### [ENTRIES SUPPLIED]
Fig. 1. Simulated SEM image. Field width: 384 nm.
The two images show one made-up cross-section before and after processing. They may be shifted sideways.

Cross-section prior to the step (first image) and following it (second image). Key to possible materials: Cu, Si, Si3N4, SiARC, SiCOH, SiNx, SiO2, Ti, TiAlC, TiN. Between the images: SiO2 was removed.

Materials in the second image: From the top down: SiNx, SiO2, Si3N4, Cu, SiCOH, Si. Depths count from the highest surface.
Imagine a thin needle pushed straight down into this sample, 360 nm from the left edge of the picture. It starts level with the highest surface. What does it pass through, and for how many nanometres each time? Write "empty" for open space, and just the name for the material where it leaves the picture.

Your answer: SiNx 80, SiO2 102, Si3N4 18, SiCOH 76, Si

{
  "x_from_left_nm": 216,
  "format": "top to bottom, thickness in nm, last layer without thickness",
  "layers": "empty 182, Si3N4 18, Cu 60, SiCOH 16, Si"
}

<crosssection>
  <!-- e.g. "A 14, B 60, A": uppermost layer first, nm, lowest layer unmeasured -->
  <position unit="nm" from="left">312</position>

### [REQUIRED ACTION]
Faithfully reproduce all of the material.

### [TASK RESULT]
Fig. 1. Simulated SEM image. Field width: 384 nm.
The two images show one made-up cross-section before and after processing. They may be shifted sideways.

Cross-section prior to the step (first image) and following it (second image). Key to possible materials: Cu, Si, Si3N4, SiARC, SiCOH, SiNx, SiO2, Ti, TiAlC, TiN. Between the images: SiO2 was removed.

Materials in the second image: From the top down: SiNx, SiO2, Si3N4, Cu, SiCOH, Si. Depths count from the highest surface.
Imagine a thin needle pushed straight down into this sample, 360 nm from the left edge of the picture. It starts level with the highest surface. What does it pass through, and for how many nanometres each time? Write "empty" for open space, and just the name for the material where it leaves the picture.

Your answer: SiNx 80, SiO2 102, Si3N4 18, SiCOH 76, Si

{
  "x_from_left_nm": 216,
  "format": "top to bottom, thickness in nm, last layer without thickness",
  "layers": "empty 182, Si3N4 18, Cu 60, SiCOH 16, Si"
}

<crosssection>
  <!-- e.g. "A 14, B 60, A": uppermost layer first, nm, lowest layer unmeasured -->
  <position unit="nm" from="left">312</position>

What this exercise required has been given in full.